**REQUIREMENT:**
Go through the listing below from its first line and repeat each line exactly, ending at the line containing "v_sur, via_wl, via_w and 15 more" and including it.

..............................

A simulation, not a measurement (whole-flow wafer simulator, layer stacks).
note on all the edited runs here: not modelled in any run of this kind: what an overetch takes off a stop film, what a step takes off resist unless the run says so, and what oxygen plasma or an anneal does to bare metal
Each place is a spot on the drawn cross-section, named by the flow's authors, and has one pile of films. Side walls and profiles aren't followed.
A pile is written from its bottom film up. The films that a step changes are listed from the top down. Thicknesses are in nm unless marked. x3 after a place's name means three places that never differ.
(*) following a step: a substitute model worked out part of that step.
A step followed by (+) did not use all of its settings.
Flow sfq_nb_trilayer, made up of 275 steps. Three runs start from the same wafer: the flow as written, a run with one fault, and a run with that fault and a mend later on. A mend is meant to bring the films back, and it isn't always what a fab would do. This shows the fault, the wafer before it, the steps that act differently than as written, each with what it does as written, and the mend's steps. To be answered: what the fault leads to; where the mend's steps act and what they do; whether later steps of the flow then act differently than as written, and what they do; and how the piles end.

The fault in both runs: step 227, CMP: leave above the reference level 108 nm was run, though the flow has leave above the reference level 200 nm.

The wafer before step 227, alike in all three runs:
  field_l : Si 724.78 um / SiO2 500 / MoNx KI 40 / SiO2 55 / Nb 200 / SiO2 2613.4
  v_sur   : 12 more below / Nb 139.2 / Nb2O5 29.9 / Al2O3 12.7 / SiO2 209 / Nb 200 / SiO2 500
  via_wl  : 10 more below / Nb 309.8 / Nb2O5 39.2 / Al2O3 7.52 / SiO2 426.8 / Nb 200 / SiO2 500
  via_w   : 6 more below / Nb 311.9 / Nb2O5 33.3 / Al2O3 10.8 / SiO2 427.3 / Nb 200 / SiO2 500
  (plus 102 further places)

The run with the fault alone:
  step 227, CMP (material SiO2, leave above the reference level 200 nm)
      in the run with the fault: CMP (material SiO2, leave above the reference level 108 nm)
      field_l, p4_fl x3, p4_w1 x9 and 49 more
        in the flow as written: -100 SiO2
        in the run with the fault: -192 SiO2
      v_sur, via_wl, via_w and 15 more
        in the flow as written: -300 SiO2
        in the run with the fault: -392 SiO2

..............................

**YOUR SOLUTION:**
A simulation, not a measurement (whole-flow wafer simulator, layer stacks).
note on all the edited runs here: not modelled in any run of this kind: what an overetch takes off a stop film, what a step takes off resist unless the run says so, and what oxygen plasma or an anneal does to bare metal
Each place is a spot on the drawn cross-section, named by the flow's authors, and has one pile of films. Side walls and profiles aren't followed.
A pile is written from its bottom film up. The films that a step changes are listed from the top down. Thicknesses are in nm unless marked. x3 after a place's name means three places that never differ.
(*) following a step: a substitute model worked out part of that step.
A step followed by (+) did not use all of its settings.
Flow sfq_nb_trilayer, made up of 275 steps. Three runs start from the same wafer: the flow as written, a run with one fault, and a run with that fault and a mend later on. A mend is meant to bring the films back, and it isn't always what a fab would do. This shows the fault, the wafer before it, the steps that act differently than as written, each with what it does as written, and the mend's steps. To be answered: what the fault leads to; where the mend's steps act and what they do; whether later steps of the flow then act differently than as written, and what they do; and how the piles end.

The fault in both runs: step 227, CMP: leave above the reference level 108 nm was run, though the flow has leave above the reference level 200 nm.

The wafer before step 227, alike in all three runs:
  field_l : Si 724.78 um / SiO2 500 / MoNx KI 40 / SiO2 55 / Nb 200 / SiO2 2613.4
  v_sur   : 12 more below / Nb 139.2 / Nb2O5 29.9 / Al2O3 12.7 / SiO2 209 / Nb 200 / SiO2 500
  via_wl  : 10 more below / Nb 309.8 / Nb2O5 39.2 / Al2O3 7.52 / SiO2 426.8 / Nb 200 / SiO2 500
  via_w   : 6 more below / Nb 311.9 / Nb2O5 33.3 / Al2O3 10.8 / SiO2 427.3 / Nb 200 / SiO2 500
  (plus 102 further places)

The run with the fault alone:
  step 227, CMP (material SiO2, leave above the reference level 200 nm)
      in the run with the fault: CMP (material SiO2, leave above the reference level 108 nm)
      field_l, p4_fl x3, p4_w1 x9 and 49 more
        in the flow as written: -100 SiO2
        in the run with the fault: -192 SiO2
      v_sur, via_wl, via_w and 15 more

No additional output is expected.